- _REQUIRED ACTION_: Everything from the first line of the entries below through the line holding "(*) after a" must be printed exactly as written.

START RECORDS SHOWN
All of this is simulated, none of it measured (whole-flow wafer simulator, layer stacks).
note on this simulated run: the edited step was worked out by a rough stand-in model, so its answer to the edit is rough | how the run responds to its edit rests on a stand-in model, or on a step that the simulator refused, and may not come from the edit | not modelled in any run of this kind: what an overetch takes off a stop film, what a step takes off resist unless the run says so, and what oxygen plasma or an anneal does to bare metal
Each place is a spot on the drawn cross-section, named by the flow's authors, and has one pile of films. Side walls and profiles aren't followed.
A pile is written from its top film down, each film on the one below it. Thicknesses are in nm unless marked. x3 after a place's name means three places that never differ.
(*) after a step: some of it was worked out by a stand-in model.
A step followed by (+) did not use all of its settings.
END RECORDS SHOWN

- _WRITTEN SOLUTION_:
All of this is simulated, none of it measured (whole-flow wafer simulator, layer stacks).
note on this simulated run: the edited step was worked out by a rough stand-in model, so its answer to the edit is rough | how the run responds to its edit rests on a stand-in model, or on a step that the simulator refused, and may not come from the edit | not modelled in any run of this kind: what an overetch takes off a stop film, what a step takes off resist unless the run says so, and what oxygen plasma or an anneal does to bare metal
Each place is a spot on the drawn cross-section, named by the flow's authors, and has one pile of films. Side walls and profiles aren't followed.
A pile is written from its top film down, each film on the one below it. Thicknesses are in nm unless marked. x3 after a place's name means three places that never differ.
(*) after a step: some of it was worked out by a stand-in model.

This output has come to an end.